_TASK ITEM_
Line by line, copy the data below exactly.

▼
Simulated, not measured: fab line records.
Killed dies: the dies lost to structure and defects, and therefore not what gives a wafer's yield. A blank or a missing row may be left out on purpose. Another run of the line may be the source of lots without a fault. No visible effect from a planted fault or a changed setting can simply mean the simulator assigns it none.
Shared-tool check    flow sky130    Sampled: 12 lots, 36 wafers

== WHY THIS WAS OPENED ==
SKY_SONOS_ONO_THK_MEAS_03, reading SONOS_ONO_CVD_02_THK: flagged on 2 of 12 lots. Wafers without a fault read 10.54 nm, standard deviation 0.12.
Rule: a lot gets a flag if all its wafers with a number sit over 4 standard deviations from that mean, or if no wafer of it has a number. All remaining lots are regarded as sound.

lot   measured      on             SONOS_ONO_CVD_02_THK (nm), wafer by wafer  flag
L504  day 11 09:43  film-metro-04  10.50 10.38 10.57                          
▲

_REPLY_
Simulated, not measured: fab line records.
Killed dies: the dies lost to structure and defects, and therefore not what gives a wafer's yield. A blank or a missing row may be left out on purpose. Another run of the line may be the source of lots without a fault. No visible effect from a planted fault or a changed setting can simply mean the simulator assigns it none.
Shared-tool check    flow sky130    Sampled: 12 lots, 36 wafers

== WHY THIS WAS OPENED ==
SKY_SONOS_ONO_THK_MEAS_03, reading SONOS_ONO_CVD_02_THK: flagged on 2 of 12 lots. Wafers without a fault read 10.54 nm, standard deviation 0.12.
Rule: a lot gets a flag if all its wafers with a number sit over 4 standard deviations from that mean, or if no wafer of it has a number. All remaining lots are regarded as sound.

lot   measured      on             SONOS_ONO_CVD_02_THK (nm), wafer by wafer  flag
L504  day 11 09:43  film-metro-04  10.50 10.38 10.57                          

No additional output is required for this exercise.